• [Data to examine]:
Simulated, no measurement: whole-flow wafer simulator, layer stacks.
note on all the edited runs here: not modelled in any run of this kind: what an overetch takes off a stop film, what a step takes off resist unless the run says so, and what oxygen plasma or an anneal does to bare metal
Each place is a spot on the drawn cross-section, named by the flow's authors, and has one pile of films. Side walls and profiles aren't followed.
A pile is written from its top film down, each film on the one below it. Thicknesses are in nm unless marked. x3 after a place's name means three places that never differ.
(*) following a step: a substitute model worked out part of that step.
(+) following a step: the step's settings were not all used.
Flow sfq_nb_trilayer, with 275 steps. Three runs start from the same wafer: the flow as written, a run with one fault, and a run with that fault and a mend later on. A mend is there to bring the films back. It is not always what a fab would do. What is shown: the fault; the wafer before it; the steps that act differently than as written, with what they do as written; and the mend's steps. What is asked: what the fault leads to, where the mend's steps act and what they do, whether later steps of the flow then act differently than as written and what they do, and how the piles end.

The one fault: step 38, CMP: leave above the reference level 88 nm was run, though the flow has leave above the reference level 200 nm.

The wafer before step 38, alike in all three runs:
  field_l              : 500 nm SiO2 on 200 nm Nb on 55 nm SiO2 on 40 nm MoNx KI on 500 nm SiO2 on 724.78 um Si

• [Action item]: Each record is to be repeated exactly.

• [Response area]:
Simulated, no measurement: whole-flow wafer simulator, layer stacks.
note on all the edited runs here: not modelled in any run of this kind: what an overetch takes off a stop film, what a step takes off resist unless the run says so, and what oxygen plasma or an anneal does to bare metal
Each place is a spot on the drawn cross-section, named by the flow's authors, and has one pile of films. Side walls and profiles aren't followed.
A pile is written from its top film down, each film on the one below it. Thicknesses are in nm unless marked. x3 after a place's name means three places that never differ.
(*) following a step: a substitute model worked out part of that step.
(+) following a step: the step's settings were not all used.
Flow sfq_nb_trilayer, with 275 steps. Three runs start from the same wafer: the flow as written, a run with one fault, and a run with that fault and a mend later on. A mend is there to bring the films back. It is not always what a fab would do. What is shown: the fault; the wafer before it; the steps that act differently than as written, with what they do as written; and the mend's steps. What is asked: what the fault leads to, where the mend's steps act and what they do, whether later steps of the flow then act differently than as written and what they do, and how the piles end.

The one fault: step 38, CMP: leave above the reference level 88 nm was run, though the flow has leave above the reference level 200 nm.

The wafer before step 38, alike in all three runs:
  field_l              : 500 nm SiO2 on 200 nm Nb on 55 nm SiO2 on 40 nm MoNx KI on 500 nm SiO2 on 724.78 um Si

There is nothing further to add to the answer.